Top of GIVEN RECORDS

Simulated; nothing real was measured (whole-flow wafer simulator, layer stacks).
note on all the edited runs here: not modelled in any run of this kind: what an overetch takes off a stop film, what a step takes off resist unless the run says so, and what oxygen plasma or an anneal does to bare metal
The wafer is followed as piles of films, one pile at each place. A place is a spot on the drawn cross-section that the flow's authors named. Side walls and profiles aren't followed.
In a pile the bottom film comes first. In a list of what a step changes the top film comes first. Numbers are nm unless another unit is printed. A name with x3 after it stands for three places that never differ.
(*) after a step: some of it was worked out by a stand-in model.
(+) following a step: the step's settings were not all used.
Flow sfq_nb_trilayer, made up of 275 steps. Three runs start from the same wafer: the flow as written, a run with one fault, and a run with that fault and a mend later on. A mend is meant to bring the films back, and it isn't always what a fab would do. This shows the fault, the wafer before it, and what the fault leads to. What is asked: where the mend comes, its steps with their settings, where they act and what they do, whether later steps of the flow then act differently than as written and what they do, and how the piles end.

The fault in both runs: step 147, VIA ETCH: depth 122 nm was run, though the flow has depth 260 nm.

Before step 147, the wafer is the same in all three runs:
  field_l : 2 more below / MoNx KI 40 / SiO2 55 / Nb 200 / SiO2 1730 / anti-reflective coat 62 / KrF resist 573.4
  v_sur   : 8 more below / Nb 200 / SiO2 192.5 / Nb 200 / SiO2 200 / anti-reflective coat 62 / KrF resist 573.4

Bottom of GIVEN RECORDS

## [WORK INSTRUCTION]
Please transcribe, exactly and with nothing added, the lines from the first line of the material above through the line that contains "field_l : 2".

## [PROBLEM SOLUTION]
Simulated; nothing real was measured (whole-flow wafer simulator, layer stacks).
note on all the edited runs here: not modelled in any run of this kind: what an overetch takes off a stop film, what a step takes off resist unless the run says so, and what oxygen plasma or an anneal does to bare metal
The wafer is followed as piles of films, one pile at each place. A place is a spot on the drawn cross-section that the flow's authors named. Side walls and profiles aren't followed.
In a pile the bottom film comes first. In a list of what a step changes the top film comes first. Numbers are nm unless another unit is printed. A name with x3 after it stands for three places that never differ.
(*) after a step: some of it was worked out by a stand-in model.
(+) following a step: the step's settings were not all used.
Flow sfq_nb_trilayer, made up of 275 steps. Three runs start from the same wafer: the flow as written, a run with one fault, and a run with that fault and a mend later on. A mend is meant to bring the films back, and it isn't always what a fab would do. This shows the fault, the wafer before it, and what the fault leads to. What is asked: where the mend comes, its steps with their settings, where they act and what they do, whether later steps of the flow then act differently than as written and what they do, and how the piles end.

The fault in both runs: step 147, VIA ETCH: depth 122 nm was run, though the flow has depth 260 nm.

Before step 147, the wafer is the same in all three runs:
  field_l : 2 more below / MoNx KI 40 / SiO2 55 / Nb 200 / SiO2 1730 / anti-reflective coat 62 / KrF resist 573.4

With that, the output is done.